#### Work task:
Reproduce, without any change, the span of lines from the opening of the records below to the line containing "L708;day 7 01:20;filmMetro-04;238 237 237;", inclusive.

★ ★ ★ ★

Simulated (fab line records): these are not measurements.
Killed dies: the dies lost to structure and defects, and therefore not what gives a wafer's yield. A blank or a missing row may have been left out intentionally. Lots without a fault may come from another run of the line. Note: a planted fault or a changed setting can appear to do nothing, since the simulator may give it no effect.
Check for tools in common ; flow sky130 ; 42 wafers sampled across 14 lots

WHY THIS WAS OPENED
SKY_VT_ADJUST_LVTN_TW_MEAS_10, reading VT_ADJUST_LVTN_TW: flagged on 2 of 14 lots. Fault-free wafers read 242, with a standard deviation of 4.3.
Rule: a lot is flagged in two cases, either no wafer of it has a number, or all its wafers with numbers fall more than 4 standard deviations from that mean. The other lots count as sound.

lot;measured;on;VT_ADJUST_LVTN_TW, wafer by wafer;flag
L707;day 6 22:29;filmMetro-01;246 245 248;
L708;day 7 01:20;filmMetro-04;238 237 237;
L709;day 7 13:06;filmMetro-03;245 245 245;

★ ★ ★ ★

#### Written response:
Simulated (fab line records): these are not measurements.
Killed dies: the dies lost to structure and defects, and therefore not what gives a wafer's yield. A blank or a missing row may have been left out intentionally. Lots without a fault may come from another run of the line. Note: a planted fault or a changed setting can appear to do nothing, since the simulator may give it no effect.
Check for tools in common ; flow sky130 ; 42 wafers sampled across 14 lots

WHY THIS WAS OPENED
SKY_VT_ADJUST_LVTN_TW_MEAS_10, reading VT_ADJUST_LVTN_TW: flagged on 2 of 14 lots. Fault-free wafers read 242, with a standard deviation of 4.3.
Rule: a lot is flagged in two cases, either no wafer of it has a number, or all its wafers with numbers fall more than 4 standard deviations from that mean. The other lots count as sound.

lot;measured;on;VT_ADJUST_LVTN_TW, wafer by wafer;flag
L707;day 6 22:29;filmMetro-01;246 245 248;
L708;day 7 01:20;filmMetro-04;238 237 237;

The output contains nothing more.